Top of DATA UNDER STUDY

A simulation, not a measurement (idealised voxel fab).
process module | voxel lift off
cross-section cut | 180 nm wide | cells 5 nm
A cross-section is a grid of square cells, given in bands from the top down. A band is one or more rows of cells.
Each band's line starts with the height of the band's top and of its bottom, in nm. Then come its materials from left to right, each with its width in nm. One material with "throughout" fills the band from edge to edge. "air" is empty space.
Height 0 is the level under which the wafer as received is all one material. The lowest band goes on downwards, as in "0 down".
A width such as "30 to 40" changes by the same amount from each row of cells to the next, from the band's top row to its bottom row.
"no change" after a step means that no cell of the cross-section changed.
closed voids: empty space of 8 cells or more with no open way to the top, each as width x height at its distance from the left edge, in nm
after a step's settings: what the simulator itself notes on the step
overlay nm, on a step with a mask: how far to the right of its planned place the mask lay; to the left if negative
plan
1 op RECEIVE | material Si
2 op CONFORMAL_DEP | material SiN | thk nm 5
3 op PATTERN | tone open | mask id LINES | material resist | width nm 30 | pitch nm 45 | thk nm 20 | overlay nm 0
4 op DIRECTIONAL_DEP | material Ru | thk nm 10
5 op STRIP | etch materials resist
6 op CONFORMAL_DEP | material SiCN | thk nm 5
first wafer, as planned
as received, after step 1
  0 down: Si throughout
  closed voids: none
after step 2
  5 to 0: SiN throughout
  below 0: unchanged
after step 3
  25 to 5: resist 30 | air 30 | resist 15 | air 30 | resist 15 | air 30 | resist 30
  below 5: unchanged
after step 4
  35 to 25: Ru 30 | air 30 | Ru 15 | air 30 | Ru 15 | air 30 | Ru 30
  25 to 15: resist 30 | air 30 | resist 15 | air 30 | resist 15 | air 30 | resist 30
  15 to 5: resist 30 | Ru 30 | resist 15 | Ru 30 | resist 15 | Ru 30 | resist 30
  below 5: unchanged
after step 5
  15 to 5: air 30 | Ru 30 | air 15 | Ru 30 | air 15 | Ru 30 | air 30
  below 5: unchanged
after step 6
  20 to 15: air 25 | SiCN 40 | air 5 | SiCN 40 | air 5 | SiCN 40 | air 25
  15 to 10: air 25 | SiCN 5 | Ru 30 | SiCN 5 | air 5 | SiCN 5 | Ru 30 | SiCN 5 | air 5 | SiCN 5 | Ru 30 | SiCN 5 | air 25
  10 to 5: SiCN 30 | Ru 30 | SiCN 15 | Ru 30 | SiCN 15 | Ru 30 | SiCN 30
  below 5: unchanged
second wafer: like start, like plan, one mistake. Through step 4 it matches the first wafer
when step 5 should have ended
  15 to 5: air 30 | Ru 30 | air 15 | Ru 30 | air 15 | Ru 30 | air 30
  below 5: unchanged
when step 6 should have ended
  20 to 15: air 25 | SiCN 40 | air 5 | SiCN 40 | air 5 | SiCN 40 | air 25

Bottom of DATA UNDER STUDY

EXERCISE >> Find the line with "when step 5 should have ended" in the entries above. Retype it and each line after it, exactly, through the line with "when step 6 should have ended", and stop there.

PROBLEM SOLUTION >>
when step 5 should have ended
  15 to 5: air 30 | Ru 30 | air 15 | Ru 30 | air 15 | Ru 30 | air 30
  below 5: unchanged
when step 6 should have ended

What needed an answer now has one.